Retyping the records exactly is the whole task.

● Data section
[Start of Attachment]

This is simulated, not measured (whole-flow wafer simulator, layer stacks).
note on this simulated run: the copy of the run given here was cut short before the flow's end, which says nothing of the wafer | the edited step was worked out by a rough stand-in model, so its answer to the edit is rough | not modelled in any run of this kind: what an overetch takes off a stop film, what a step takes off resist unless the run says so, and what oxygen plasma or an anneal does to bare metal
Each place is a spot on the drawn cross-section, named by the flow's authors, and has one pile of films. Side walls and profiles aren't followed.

[End of Attachment]

● Answer box
This is simulated, not measured (whole-flow wafer simulator, layer stacks).
note on this simulated run: the copy of the run given here was cut short before the flow's end, which says nothing of the wafer | the edited step was worked out by a rough stand-in model, so its answer to the edit is rough | not modelled in any run of this kind: what an overetch takes off a stop film, what a step takes off resist unless the run says so, and what oxygen plasma or an anneal does to bare metal
Each place is a spot on the drawn cross-section, named by the flow's authors, and has one pile of films. Side walls and profiles aren't followed.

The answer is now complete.